# Recorded data:
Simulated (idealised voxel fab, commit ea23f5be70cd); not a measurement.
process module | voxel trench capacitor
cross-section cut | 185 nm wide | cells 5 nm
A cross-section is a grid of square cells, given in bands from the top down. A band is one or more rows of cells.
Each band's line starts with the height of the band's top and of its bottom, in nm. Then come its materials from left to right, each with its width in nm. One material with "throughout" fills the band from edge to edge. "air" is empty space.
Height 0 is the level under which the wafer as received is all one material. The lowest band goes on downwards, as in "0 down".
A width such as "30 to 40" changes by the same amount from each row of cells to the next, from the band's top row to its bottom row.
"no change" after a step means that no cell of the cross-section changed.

# Work instruction:
Give an exact copy of all the data shown above.

# Your solution:
Simulated (idealised voxel fab, commit ea23f5be70cd); not a measurement.
process module | voxel trench capacitor
cross-section cut | 185 nm wide | cells 5 nm
A cross-section is a grid of square cells, given in bands from the top down. A band is one or more rows of cells.
Each band's line starts with the height of the band's top and of its bottom, in nm. Then come its materials from left to right, each with its width in nm. One material with "throughout" fills the band from edge to edge. "air" is empty space.
Height 0 is the level under which the wafer as received is all one material. The lowest band goes on downwards, as in "0 down".
A width such as "30 to 40" changes by the same amount from each row of cells to the next, from the band's top row to its bottom row.
"no change" after a step means that no cell of the cross-section changed.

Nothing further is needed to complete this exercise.